* **RECORDED INFORMATION**:

--- --- ---

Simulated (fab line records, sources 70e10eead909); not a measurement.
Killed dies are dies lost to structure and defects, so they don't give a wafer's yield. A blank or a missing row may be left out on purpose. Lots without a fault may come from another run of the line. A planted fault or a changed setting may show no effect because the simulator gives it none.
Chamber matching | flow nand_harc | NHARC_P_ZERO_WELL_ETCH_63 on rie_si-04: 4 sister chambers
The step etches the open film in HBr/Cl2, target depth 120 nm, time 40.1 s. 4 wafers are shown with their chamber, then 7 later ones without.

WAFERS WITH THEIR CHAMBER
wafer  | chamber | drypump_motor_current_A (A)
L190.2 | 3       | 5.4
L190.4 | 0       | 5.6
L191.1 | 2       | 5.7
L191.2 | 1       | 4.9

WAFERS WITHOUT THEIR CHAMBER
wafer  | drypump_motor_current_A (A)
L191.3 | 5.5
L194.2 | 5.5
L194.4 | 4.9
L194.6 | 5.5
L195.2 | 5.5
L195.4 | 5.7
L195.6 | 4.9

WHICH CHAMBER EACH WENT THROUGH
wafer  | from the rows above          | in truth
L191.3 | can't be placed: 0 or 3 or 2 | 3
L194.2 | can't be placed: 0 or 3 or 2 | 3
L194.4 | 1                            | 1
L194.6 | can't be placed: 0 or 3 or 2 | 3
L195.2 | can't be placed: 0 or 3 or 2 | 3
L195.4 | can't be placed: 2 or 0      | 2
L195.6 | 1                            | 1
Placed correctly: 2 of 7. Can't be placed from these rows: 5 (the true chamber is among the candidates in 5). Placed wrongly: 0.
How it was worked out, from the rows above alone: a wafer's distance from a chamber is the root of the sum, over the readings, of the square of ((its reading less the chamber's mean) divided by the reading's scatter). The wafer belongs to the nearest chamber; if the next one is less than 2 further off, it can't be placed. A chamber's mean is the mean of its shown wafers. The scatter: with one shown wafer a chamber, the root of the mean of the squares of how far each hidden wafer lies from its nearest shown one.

--- --- ---

* **ACTION ITEM**: Your output should be an exact copy of the lines from the top of the listing above to the line with "Killed dies are", both ends included.

* **ANSWER AREA**:
Simulated (fab line records, sources 70e10eead909); not a measurement.
Killed dies are dies lost to structure and defects, so they don't give a wafer's yield. A blank or a missing row may be left out on purpose. Lots without a fault may come from another run of the line. A planted fault or a changed setting may show no effect because the simulator gives it none.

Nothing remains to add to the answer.